** Extracted data **
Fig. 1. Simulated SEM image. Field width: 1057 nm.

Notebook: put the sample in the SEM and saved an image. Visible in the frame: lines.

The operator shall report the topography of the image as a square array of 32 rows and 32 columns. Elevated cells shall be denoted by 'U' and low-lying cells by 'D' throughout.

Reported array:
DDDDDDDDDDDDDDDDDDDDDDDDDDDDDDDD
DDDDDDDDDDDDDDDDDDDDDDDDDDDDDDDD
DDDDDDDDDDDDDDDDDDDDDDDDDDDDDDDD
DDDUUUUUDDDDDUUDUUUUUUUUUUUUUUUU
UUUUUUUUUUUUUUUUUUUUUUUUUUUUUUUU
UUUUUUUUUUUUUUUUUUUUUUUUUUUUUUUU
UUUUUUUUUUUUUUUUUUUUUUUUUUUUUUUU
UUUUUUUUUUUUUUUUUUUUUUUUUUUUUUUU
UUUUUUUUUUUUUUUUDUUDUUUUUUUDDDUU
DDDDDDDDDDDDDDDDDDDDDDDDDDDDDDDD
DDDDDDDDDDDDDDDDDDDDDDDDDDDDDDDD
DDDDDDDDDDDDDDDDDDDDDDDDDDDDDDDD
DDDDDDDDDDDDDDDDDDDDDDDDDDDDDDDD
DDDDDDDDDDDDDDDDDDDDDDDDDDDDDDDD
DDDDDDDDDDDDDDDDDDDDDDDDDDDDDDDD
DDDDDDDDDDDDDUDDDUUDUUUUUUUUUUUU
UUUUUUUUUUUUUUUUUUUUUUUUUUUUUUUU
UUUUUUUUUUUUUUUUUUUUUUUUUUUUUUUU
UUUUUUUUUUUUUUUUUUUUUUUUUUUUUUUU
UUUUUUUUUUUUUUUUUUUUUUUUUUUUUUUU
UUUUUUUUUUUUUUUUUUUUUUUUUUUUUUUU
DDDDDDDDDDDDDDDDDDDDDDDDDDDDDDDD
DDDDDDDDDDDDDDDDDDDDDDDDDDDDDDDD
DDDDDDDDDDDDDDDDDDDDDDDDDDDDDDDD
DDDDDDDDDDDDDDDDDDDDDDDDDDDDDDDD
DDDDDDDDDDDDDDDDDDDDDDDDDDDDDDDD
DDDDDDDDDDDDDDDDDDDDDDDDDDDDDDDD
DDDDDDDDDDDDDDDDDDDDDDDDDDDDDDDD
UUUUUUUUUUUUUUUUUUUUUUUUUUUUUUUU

** Task item **
Will you return exactly the lines above from the one with "Notebook: put the" down to the one with "DDDDDDDDDDDDDUDDDUUDUUUUUUUUUUUU", counting both as part of the range?

** Exercise answer **
Notebook: put the sample in the SEM and saved an image. Visible in the frame: lines.

The operator shall report the topography of the image as a square array of 32 rows and 32 columns. Elevated cells shall be denoted by 'U' and low-lying cells by 'D' throughout.

Reported array:
DDDDDDDDDDDDDDDDDDDDDDDDDDDDDDDD
DDDDDDDDDDDDDDDDDDDDDDDDDDDDDDDD
DDDDDDDDDDDDDDDDDDDDDDDDDDDDDDDD
DDDUUUUUDDDDDUUDUUUUUUUUUUUUUUUU
UUUUUUUUUUUUUUUUUUUUUUUUUUUUUUUU
UUUUUUUUUUUUUUUUUUUUUUUUUUUUUUUU
UUUUUUUUUUUUUUUUUUUUUUUUUUUUUUUU
UUUUUUUUUUUUUUUUUUUUUUUUUUUUUUUU
UUUUUUUUUUUUUUUUDUUDUUUUUUUDDDUU
DDDDDDDDDDDDDDDDDDDDDDDDDDDDDDDD
DDDDDDDDDDDDDDDDDDDDDDDDDDDDDDDD
DDDDDDDDDDDDDDDDDDDDDDDDDDDDDDDD
DDDDDDDDDDDDDDDDDDDDDDDDDDDDDDDD
DDDDDDDDDDDDDDDDDDDDDDDDDDDDDDDD
DDDDDDDDDDDDDDDDDDDDDDDDDDDDDDDD
DDDDDDDDDDDDDUDDDUUDUUUUUUUUUUUU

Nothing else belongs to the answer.